======== RECORD EXCERPTS ========

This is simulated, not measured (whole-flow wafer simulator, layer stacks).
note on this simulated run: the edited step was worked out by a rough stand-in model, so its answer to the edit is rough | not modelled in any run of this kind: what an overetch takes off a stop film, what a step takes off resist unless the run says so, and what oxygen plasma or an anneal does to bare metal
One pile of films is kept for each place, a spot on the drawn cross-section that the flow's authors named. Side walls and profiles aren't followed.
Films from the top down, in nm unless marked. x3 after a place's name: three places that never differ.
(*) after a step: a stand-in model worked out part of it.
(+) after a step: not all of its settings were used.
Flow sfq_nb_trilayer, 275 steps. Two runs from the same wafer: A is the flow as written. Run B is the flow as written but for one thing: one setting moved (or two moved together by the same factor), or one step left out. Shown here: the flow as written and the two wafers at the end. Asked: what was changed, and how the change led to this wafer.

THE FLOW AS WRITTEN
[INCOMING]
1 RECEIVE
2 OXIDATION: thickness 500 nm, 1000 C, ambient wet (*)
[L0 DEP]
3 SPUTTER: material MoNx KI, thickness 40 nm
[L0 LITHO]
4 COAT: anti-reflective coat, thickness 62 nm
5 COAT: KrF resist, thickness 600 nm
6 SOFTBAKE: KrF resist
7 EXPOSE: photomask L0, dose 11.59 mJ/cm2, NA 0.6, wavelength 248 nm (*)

========

▶ WORK ITEM
Keep to the lines above, from the first one through the line where "(+) after a" appears, and copy them exactly.

▶ EXERCISE OUTPUT
This is simulated, not measured (whole-flow wafer simulator, layer stacks).
note on this simulated run: the edited step was worked out by a rough stand-in model, so its answer to the edit is rough | not modelled in any run of this kind: what an overetch takes off a stop film, what a step takes off resist unless the run says so, and what oxygen plasma or an anneal does to bare metal
One pile of films is kept for each place, a spot on the drawn cross-section that the flow's authors named. Side walls and profiles aren't followed.
Films from the top down, in nm unless marked. x3 after a place's name: three places that never differ.
(*) after a step: a stand-in model worked out part of it.
(+) after a step: not all of its settings were used.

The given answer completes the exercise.